*** Opening of Stored data ***
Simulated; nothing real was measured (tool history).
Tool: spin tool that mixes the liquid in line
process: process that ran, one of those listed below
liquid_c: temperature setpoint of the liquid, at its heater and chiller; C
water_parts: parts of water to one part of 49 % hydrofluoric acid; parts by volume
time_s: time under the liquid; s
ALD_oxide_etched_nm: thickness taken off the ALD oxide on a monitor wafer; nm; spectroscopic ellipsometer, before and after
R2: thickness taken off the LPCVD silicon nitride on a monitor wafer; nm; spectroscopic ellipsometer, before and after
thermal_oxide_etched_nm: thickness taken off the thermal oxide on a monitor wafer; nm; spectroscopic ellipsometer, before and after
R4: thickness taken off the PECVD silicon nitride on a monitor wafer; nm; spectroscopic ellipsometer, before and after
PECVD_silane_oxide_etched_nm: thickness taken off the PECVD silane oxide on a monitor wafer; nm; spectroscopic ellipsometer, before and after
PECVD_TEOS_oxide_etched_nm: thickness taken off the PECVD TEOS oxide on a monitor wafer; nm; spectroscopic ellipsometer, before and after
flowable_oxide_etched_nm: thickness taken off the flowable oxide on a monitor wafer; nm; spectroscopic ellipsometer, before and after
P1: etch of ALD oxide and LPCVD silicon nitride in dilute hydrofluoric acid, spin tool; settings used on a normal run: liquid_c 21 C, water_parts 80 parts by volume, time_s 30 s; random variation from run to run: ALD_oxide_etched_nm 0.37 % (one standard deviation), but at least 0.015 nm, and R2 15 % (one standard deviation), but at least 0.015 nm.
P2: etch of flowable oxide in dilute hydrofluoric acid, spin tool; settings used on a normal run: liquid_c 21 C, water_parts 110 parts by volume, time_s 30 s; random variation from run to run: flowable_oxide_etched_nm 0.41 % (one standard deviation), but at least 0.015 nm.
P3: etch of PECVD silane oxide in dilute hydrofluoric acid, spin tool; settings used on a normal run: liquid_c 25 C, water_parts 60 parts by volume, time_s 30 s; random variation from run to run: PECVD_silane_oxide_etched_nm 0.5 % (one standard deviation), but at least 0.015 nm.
*** Close of Stored data ***

- **Assignment**
Beginning with the very first line of the material, please return exactly each line down to and including the one with "flowable_oxide_etched_nm: thickness taken".

- **Exercise answer**
Simulated; nothing real was measured (tool history).
Tool: spin tool that mixes the liquid in line
process: process that ran, one of those listed below
liquid_c: temperature setpoint of the liquid, at its heater and chiller; C
water_parts: parts of water to one part of 49 % hydrofluoric acid; parts by volume
time_s: time under the liquid; s
ALD_oxide_etched_nm: thickness taken off the ALD oxide on a monitor wafer; nm; spectroscopic ellipsometer, before and after
R2: thickness taken off the LPCVD silicon nitride on a monitor wafer; nm; spectroscopic ellipsometer, before and after
thermal_oxide_etched_nm: thickness taken off the thermal oxide on a monitor wafer; nm; spectroscopic ellipsometer, before and after
R4: thickness taken off the PECVD silicon nitride on a monitor wafer; nm; spectroscopic ellipsometer, before and after
PECVD_silane_oxide_etched_nm: thickness taken off the PECVD silane oxide on a monitor wafer; nm; spectroscopic ellipsometer, before and after
PECVD_TEOS_oxide_etched_nm: thickness taken off the PECVD TEOS oxide on a monitor wafer; nm; spectroscopic ellipsometer, before and after
flowable_oxide_etched_nm: thickness taken off the flowable oxide on a monitor wafer; nm; spectroscopic ellipsometer, before and after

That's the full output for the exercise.